#####
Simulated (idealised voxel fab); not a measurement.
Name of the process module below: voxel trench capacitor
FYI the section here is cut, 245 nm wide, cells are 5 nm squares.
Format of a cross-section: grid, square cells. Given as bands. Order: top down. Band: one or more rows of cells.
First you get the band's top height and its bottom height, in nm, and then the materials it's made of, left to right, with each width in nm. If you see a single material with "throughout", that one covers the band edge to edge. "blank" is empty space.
#####

Action item :: Render every record verbatim. Nothing should be left out.

Your response ::
Simulated (idealised voxel fab); not a measurement.
Name of the process module below: voxel trench capacitor
FYI the section here is cut, 245 nm wide, cells are 5 nm squares.
Format of a cross-section: grid, square cells. Given as bands. Order: top down. Band: one or more rows of cells.
First you get the band's top height and its bottom height, in nm, and then the materials it's made of, left to right, with each width in nm. If you see a single material with "throughout", that one covers the band edge to edge. "blank" is empty space.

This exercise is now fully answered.